*STUDY MATERIAL*.
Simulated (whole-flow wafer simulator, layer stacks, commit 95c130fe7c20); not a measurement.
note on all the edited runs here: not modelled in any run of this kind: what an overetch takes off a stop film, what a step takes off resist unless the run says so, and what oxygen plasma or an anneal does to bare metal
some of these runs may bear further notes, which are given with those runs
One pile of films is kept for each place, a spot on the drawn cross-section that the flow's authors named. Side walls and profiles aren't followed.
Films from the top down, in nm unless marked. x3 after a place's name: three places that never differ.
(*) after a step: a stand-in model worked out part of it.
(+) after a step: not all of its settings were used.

*WORK REQUEST*. Send back all of the entries exactly, with nothing missing.

*EXERCISE RESPONSE*.
Simulated (whole-flow wafer simulator, layer stacks, commit 95c130fe7c20); not a measurement.
note on all the edited runs here: not modelled in any run of this kind: what an overetch takes off a stop film, what a step takes off resist unless the run says so, and what oxygen plasma or an anneal does to bare metal
some of these runs may bear further notes, which are given with those runs
One pile of films is kept for each place, a spot on the drawn cross-section that the flow's authors named. Side walls and profiles aren't followed.
Films from the top down, in nm unless marked. x3 after a place's name: three places that never differ.
(*) after a step: a stand-in model worked out part of it.
(+) after a step: not all of its settings were used.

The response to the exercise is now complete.